BRIEF: Every entry that follows should be output again, word for word.

######

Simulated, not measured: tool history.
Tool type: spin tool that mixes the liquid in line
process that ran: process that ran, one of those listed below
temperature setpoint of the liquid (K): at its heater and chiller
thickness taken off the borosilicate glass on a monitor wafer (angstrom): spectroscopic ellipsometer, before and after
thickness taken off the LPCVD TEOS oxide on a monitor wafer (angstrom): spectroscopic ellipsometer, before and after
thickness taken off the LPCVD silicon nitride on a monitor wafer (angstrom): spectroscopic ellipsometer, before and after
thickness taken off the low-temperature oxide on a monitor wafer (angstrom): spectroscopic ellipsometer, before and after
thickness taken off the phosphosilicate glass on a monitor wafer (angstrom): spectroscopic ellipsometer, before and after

######

SOLUTION:
Simulated, not measured: tool history.
Tool type: spin tool that mixes the liquid in line
process that ran: process that ran, one of those listed below
temperature setpoint of the liquid (K): at its heater and chiller
thickness taken off the borosilicate glass on a monitor wafer (angstrom): spectroscopic ellipsometer, before and after
thickness taken off the LPCVD TEOS oxide on a monitor wafer (angstrom): spectroscopic ellipsometer, before and after
thickness taken off the LPCVD silicon nitride on a monitor wafer (angstrom): spectroscopic ellipsometer, before and after
thickness taken off the low-temperature oxide on a monitor wafer (angstrom): spectroscopic ellipsometer, before and after
thickness taken off the phosphosilicate glass on a monitor wafer (angstrom): spectroscopic ellipsometer, before and after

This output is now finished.